-- Work order --
Set down every entry once more, exactly as it appears.

-- Available data --
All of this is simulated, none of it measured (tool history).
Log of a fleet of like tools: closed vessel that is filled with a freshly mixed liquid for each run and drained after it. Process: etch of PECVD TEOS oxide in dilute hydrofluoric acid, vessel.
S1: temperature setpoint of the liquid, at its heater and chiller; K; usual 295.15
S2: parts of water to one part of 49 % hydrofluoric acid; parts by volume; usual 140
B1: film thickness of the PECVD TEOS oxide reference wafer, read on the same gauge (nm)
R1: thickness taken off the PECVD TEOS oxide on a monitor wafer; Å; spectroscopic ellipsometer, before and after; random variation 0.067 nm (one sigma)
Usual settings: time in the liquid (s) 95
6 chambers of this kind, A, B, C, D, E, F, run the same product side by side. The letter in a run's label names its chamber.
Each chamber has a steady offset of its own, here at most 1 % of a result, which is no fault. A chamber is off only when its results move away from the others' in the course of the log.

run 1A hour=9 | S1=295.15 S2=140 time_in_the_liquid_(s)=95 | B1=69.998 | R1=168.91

-- Written reply --
All of this is simulated, none of it measured (tool history).
Log of a fleet of like tools: closed vessel that is filled with a freshly mixed liquid for each run and drained after it. Process: etch of PECVD TEOS oxide in dilute hydrofluoric acid, vessel.
S1: temperature setpoint of the liquid, at its heater and chiller; K; usual 295.15
S2: parts of water to one part of 49 % hydrofluoric acid; parts by volume; usual 140
B1: film thickness of the PECVD TEOS oxide reference wafer, read on the same gauge (nm)
R1: thickness taken off the PECVD TEOS oxide on a monitor wafer; Å; spectroscopic ellipsometer, before and after; random variation 0.067 nm (one sigma)
Usual settings: time in the liquid (s) 95
6 chambers of this kind, A, B, C, D, E, F, run the same product side by side. The letter in a run's label names its chamber.
Each chamber has a steady offset of its own, here at most 1 % of a result, which is no fault. A chamber is off only when its results move away from the others' in the course of the log.

run 1A hour=9 | S1=295.15 S2=140 time_in_the_liquid_(s)=95 | B1=69.998 | R1=168.91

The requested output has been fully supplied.